_Work task_: Lines below starting with the line with "wafer,from the rows above,in truth" and going on through the line with "Placed correctly: 1" must be output exactly; the rest of the records must be left out.

+ + + + + + +
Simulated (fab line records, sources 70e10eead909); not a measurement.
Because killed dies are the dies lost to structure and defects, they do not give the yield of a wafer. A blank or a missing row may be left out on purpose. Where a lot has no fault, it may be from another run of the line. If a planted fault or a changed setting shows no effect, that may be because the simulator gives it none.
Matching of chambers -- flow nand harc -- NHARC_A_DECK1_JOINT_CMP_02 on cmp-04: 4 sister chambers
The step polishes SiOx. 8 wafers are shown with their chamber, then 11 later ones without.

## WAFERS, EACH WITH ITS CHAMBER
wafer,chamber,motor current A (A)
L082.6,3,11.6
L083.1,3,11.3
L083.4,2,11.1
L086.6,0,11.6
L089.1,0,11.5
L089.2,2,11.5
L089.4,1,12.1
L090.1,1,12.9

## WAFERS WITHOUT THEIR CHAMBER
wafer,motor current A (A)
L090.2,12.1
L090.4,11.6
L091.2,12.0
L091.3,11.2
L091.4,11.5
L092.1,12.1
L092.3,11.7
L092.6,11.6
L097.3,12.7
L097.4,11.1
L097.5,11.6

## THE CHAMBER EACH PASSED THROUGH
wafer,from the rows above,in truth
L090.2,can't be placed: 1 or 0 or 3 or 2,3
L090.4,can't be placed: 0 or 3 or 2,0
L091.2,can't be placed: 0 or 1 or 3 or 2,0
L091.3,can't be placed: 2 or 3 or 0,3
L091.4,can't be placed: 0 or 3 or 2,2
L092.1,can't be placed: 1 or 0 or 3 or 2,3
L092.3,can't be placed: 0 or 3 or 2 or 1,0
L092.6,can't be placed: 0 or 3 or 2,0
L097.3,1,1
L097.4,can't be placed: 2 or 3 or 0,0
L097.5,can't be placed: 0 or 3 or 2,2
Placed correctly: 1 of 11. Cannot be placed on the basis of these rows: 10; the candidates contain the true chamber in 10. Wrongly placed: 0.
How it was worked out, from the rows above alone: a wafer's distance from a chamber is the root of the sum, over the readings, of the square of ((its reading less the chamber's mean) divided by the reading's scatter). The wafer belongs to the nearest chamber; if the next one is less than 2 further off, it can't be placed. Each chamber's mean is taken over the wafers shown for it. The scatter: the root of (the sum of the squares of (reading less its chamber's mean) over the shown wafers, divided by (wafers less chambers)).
+ + + + + + +

_Task response_:
wafer,from the rows above,in truth
L090.2,can't be placed: 1 or 0 or 3 or 2,3
L090.4,can't be placed: 0 or 3 or 2,0
L091.2,can't be placed: 0 or 1 or 3 or 2,0
L091.3,can't be placed: 2 or 3 or 0,3
L091.4,can't be placed: 0 or 3 or 2,2
L092.1,can't be placed: 1 or 0 or 3 or 2,3
L092.3,can't be placed: 0 or 3 or 2 or 1,0
L092.6,can't be placed: 0 or 3 or 2,0
L097.3,1,1
L097.4,can't be placed: 2 or 3 or 0,0
L097.5,can't be placed: 0 or 3 or 2,2
Placed correctly: 1 of 11. Cannot be placed on the basis of these rows: 10; the candidates contain the true chamber in 10. Wrongly placed: 0.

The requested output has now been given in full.